The data below must be copied in full and without any change.

_Data shown_
┄┄┄┄┄┄┄┄┄┄
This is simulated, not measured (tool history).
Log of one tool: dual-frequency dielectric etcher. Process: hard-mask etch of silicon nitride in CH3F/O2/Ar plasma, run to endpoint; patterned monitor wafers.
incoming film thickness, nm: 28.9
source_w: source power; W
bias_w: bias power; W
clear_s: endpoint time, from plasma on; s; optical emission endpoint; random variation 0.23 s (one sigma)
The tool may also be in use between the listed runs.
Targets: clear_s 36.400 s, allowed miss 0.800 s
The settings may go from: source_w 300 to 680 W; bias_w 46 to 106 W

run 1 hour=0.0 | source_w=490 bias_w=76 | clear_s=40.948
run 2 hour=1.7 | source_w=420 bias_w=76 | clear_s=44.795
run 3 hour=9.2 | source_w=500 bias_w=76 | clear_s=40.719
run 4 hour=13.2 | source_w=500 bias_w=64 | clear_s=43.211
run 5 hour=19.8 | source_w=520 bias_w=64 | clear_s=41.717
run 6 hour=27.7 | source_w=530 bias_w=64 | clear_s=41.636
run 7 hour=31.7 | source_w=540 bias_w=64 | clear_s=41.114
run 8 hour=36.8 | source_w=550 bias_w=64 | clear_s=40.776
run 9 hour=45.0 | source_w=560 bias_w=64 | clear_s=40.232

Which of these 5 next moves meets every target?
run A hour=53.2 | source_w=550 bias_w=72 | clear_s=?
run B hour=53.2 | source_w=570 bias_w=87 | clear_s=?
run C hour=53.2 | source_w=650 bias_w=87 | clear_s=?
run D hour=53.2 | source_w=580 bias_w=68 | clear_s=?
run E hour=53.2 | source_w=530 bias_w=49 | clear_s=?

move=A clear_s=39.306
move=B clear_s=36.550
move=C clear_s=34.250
┄┄┄┄┄┄┄┄┄┄

_Exercise solution_
This is simulated, not measured (tool history).
Log of one tool: dual-frequency dielectric etcher. Process: hard-mask etch of silicon nitride in CH3F/O2/Ar plasma, run to endpoint; patterned monitor wafers.
incoming film thickness, nm: 28.9
source_w: source power; W
bias_w: bias power; W
clear_s: endpoint time, from plasma on; s; optical emission endpoint; random variation 0.23 s (one sigma)
The tool may also be in use between the listed runs.
Targets: clear_s 36.400 s, allowed miss 0.800 s
The settings may go from: source_w 300 to 680 W; bias_w 46 to 106 W

run 1 hour=0.0 | source_w=490 bias_w=76 | clear_s=40.948
run 2 hour=1.7 | source_w=420 bias_w=76 | clear_s=44.795
run 3 hour=9.2 | source_w=500 bias_w=76 | clear_s=40.719
run 4 hour=13.2 | source_w=500 bias_w=64 | clear_s=43.211
run 5 hour=19.8 | source_w=520 bias_w=64 | clear_s=41.717
run 6 hour=27.7 | source_w=530 bias_w=64 | clear_s=41.636
run 7 hour=31.7 | source_w=540 bias_w=64 | clear_s=41.114
run 8 hour=36.8 | source_w=550 bias_w=64 | clear_s=40.776
run 9 hour=45.0 | source_w=560 bias_w=64 | clear_s=40.232

Which of these 5 next moves meets every target?
run A hour=53.2 | source_w=550 bias_w=72 | clear_s=?
run B hour=53.2 | source_w=570 bias_w=87 | clear_s=?
run C hour=53.2 | source_w=650 bias_w=87 | clear_s=?
run D hour=53.2 | source_w=580 bias_w=68 | clear_s=?
run E hour=53.2 | source_w=530 bias_w=49 | clear_s=?

move=A clear_s=39.306
move=B clear_s=36.550
move=C clear_s=34.250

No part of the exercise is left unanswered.